━━━ Supplied entries ━━━
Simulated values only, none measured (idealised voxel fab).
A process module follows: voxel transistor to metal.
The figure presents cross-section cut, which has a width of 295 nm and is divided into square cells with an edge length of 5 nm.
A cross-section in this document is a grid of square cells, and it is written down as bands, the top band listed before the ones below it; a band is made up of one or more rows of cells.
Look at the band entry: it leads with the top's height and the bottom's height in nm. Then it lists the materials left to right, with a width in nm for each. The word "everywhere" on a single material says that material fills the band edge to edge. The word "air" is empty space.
━━━

#### Required action:
The answer should be the full set of records, reproduced exactly.

#### Task result:
Simulated values only, none measured (idealised voxel fab).
A process module follows: voxel transistor to metal.
The figure presents cross-section cut, which has a width of 295 nm and is divided into square cells with an edge length of 5 nm.
A cross-section in this document is a grid of square cells, and it is written down as bands, the top band listed before the ones below it; a band is made up of one or more rows of cells.
Look at the band entry: it leads with the top's height and the bottom's height in nm. Then it lists the materials left to right, with a width in nm for each. The word "everywhere" on a single material says that material fills the band edge to edge. The word "air" is empty space.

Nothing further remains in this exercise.